[[ Data records open ]]

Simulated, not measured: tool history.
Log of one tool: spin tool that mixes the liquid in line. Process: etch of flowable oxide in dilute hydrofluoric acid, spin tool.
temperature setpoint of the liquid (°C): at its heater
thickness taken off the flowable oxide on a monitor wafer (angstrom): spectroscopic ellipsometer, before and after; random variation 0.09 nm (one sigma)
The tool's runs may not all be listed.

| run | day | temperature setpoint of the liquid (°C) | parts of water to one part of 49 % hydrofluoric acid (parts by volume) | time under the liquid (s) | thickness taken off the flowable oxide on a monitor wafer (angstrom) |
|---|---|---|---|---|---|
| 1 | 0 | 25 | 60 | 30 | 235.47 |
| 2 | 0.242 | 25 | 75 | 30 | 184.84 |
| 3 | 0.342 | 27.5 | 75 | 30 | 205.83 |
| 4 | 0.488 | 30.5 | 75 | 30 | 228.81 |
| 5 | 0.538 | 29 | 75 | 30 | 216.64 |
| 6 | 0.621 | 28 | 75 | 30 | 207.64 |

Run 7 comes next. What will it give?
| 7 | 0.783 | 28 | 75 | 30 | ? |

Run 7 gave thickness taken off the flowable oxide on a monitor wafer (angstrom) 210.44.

[[ Data records closed ]]

Assigned task
Output each line exactly, from the first line of the data down to the line that contains "30 | 228.81 |", both included.

Response area
Simulated, not measured: tool history.
Log of one tool: spin tool that mixes the liquid in line. Process: etch of flowable oxide in dilute hydrofluoric acid, spin tool.
temperature setpoint of the liquid (°C): at its heater
thickness taken off the flowable oxide on a monitor wafer (angstrom): spectroscopic ellipsometer, before and after; random variation 0.09 nm (one sigma)
The tool's runs may not all be listed.

| run | day | temperature setpoint of the liquid (°C) | parts of water to one part of 49 % hydrofluoric acid (parts by volume) | time under the liquid (s) | thickness taken off the flowable oxide on a monitor wafer (angstrom) |
|---|---|---|---|---|---|
| 1 | 0 | 25 | 60 | 30 | 235.47 |
| 2 | 0.242 | 25 | 75 | 30 | 184.84 |
| 3 | 0.342 | 27.5 | 75 | 30 | 205.83 |
| 4 | 0.488 | 30.5 | 75 | 30 | 228.81 |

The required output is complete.